+ + + + +
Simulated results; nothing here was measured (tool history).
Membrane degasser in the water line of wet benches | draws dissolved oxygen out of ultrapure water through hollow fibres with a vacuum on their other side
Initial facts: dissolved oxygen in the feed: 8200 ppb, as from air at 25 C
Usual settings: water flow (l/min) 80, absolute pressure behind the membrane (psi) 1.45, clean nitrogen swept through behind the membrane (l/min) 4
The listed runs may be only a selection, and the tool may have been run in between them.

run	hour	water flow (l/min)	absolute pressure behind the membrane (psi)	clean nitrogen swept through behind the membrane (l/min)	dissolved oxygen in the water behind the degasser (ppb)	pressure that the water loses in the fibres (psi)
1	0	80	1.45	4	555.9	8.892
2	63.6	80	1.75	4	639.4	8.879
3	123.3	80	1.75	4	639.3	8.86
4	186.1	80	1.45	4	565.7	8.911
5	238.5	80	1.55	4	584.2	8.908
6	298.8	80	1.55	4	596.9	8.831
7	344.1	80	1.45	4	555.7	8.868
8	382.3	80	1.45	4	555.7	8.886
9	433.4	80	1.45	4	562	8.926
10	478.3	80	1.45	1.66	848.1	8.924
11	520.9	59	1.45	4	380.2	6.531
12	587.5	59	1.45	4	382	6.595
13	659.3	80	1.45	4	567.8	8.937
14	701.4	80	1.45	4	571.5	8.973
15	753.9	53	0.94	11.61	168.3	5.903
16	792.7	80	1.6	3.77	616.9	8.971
+ + + + +

> [Required action]
Begin at the first line of the records above and restate each line word for word, stopping after the line with "Usual settings: water".

> [Exercise result]
Simulated results; nothing here was measured (tool history).
Membrane degasser in the water line of wet benches | draws dissolved oxygen out of ultrapure water through hollow fibres with a vacuum on their other side
Initial facts: dissolved oxygen in the feed: 8200 ppb, as from air at 25 C
Usual settings: water flow (l/min) 80, absolute pressure behind the membrane (psi) 1.45, clean nitrogen swept through behind the membrane (l/min) 4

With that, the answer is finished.